=== RECORD EXTRACTS ===

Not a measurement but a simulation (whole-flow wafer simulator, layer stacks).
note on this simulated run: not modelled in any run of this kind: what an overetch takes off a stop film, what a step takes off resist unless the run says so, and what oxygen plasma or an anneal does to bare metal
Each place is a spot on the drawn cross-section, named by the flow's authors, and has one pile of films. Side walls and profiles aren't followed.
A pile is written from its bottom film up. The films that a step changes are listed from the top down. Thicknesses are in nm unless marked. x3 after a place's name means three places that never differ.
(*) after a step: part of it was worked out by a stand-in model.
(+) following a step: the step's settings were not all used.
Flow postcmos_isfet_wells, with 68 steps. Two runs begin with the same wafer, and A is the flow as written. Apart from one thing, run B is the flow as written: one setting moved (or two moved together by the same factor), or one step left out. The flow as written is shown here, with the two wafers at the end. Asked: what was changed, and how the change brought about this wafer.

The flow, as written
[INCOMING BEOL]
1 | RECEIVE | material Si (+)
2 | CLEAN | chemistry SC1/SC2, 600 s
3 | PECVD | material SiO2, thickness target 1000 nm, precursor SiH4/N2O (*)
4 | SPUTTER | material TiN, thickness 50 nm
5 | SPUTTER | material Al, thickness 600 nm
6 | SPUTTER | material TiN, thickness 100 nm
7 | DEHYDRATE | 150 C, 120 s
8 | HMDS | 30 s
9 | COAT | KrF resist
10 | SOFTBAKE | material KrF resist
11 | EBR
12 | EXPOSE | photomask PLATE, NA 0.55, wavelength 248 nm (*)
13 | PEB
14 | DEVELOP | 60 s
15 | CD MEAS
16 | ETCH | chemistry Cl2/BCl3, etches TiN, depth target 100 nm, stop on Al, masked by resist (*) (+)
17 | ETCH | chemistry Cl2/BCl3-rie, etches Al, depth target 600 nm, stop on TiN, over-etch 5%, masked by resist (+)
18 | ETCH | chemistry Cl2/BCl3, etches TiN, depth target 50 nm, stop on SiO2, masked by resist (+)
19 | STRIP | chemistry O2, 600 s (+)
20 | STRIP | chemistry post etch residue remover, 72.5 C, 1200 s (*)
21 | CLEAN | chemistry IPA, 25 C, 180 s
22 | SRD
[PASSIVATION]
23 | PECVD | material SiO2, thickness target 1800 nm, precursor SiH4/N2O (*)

===

REQUIREMENT: Copying word for word, give each line of the data above from the first one through the line containing "note on this", and nothing else.

RESPONSE BOX:
Not a measurement but a simulation (whole-flow wafer simulator, layer stacks).
note on this simulated run: not modelled in any run of this kind: what an overetch takes off a stop film, what a step takes off resist unless the run says so, and what oxygen plasma or an anneal does to bare metal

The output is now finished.